++++ RECORDS SUPPLIED ++++

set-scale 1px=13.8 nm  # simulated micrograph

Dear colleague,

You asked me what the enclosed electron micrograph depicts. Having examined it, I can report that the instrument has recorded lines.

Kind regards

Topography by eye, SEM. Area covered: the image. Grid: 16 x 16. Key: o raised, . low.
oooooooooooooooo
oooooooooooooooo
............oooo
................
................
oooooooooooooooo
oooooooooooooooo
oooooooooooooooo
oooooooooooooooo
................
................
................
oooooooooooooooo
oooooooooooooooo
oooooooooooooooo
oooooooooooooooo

++++

■ ACTION ITEM ■
With no line skipped, copy the entries exactly as written.

■ RESPONSE BOX ■
set-scale 1px=13.8 nm  # simulated micrograph

Dear colleague,

You asked me what the enclosed electron micrograph depicts. Having examined it, I can report that the instrument has recorded lines.

Kind regards

Topography by eye, SEM. Area covered: the image. Grid: 16 x 16. Key: o raised, . low.
oooooooooooooooo
oooooooooooooooo
............oooo
................
................
oooooooooooooooo
oooooooooooooooo
oooooooooooooooo
oooooooooooooooo
................
................
................
oooooooooooooooo
oooooooooooooooo
oooooooooooooooo
oooooooooooooooo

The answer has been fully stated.